# WORK ITEM
The listing that follows is to be repeated exactly.

# EXCERPTED RECORDS
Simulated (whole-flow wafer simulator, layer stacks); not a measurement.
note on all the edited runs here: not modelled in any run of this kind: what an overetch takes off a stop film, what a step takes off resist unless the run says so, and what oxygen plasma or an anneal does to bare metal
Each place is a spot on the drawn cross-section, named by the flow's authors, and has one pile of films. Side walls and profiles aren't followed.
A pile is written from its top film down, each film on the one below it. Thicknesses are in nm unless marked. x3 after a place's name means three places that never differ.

# EXPECTED ANSWER
Simulated (whole-flow wafer simulator, layer stacks); not a measurement.
note on all the edited runs here: not modelled in any run of this kind: what an overetch takes off a stop film, what a step takes off resist unless the run says so, and what oxygen plasma or an anneal does to bare metal
Each place is a spot on the drawn cross-section, named by the flow's authors, and has one pile of films. Side walls and profiles aren't followed.
A pile is written from its top film down, each film on the one below it. Thicknesses are in nm unless marked. x3 after a place's name means three places that never differ.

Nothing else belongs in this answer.